**Supplied entries:**
Start of Block

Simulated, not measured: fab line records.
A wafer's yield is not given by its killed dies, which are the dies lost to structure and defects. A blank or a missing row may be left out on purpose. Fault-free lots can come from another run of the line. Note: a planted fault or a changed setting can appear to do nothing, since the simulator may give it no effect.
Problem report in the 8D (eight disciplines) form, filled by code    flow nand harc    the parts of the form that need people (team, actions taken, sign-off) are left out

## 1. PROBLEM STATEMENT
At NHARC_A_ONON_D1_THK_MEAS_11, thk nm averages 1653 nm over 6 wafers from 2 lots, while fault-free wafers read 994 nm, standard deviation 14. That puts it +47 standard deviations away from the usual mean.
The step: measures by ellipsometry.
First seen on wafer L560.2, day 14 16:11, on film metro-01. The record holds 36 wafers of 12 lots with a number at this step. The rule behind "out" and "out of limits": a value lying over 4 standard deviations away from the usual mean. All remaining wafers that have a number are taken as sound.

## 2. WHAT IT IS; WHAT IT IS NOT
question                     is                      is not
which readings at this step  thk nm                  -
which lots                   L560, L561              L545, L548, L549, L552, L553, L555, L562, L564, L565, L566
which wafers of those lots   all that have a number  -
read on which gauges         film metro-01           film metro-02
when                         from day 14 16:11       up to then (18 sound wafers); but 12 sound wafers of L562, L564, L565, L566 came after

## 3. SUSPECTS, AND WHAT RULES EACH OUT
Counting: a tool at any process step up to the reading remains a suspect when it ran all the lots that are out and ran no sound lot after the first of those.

End of Block

**Work item:**
Go through the material above and output exactly the lines from the one containing "L555, L562, L564, L565, L566" through the one containing "read on which".

**Your response:**
which lots                   L560, L561              L545, L548, L549, L552, L553, L555, L562, L564, L565, L566
which wafers of those lots   all that have a number  -
read on which gauges         film metro-01           film metro-02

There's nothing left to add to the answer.